## Data extract:
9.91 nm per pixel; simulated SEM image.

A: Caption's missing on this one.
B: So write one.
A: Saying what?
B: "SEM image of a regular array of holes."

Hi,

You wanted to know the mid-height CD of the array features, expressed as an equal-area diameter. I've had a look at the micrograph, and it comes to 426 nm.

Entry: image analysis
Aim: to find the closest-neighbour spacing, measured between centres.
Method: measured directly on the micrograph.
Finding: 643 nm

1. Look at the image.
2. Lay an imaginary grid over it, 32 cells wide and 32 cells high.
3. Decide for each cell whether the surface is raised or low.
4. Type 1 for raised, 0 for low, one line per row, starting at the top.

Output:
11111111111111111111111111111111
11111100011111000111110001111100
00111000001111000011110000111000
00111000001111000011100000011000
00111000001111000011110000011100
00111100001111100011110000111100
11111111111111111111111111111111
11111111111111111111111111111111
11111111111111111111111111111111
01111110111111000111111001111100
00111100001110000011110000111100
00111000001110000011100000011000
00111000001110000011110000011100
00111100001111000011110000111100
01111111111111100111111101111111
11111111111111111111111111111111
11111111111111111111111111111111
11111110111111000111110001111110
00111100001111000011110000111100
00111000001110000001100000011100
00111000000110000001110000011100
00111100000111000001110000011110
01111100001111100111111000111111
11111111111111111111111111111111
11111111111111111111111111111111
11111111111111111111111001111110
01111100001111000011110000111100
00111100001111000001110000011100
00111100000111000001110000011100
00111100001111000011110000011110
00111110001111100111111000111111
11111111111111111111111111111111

## Work task:
Set down the lines above as they stand, starting with the first line and ending with the line that contains "00111100001111100011110000111100".

## Exercise output:
9.91 nm per pixel; simulated SEM image.

A: Caption's missing on this one.
B: So write one.
A: Saying what?
B: "SEM image of a regular array of holes."

Hi,

You wanted to know the mid-height CD of the array features, expressed as an equal-area diameter. I've had a look at the micrograph, and it comes to 426 nm.

Entry: image analysis
Aim: to find the closest-neighbour spacing, measured between centres.
Method: measured directly on the micrograph.
Finding: 643 nm

1. Look at the image.
2. Lay an imaginary grid over it, 32 cells wide and 32 cells high.
3. Decide for each cell whether the surface is raised or low.
4. Type 1 for raised, 0 for low, one line per row, starting at the top.

Output:
11111111111111111111111111111111
11111100011111000111110001111100
00111000001111000011110000111000
00111000001111000011100000011000
00111000001111000011110000011100
00111100001111100011110000111100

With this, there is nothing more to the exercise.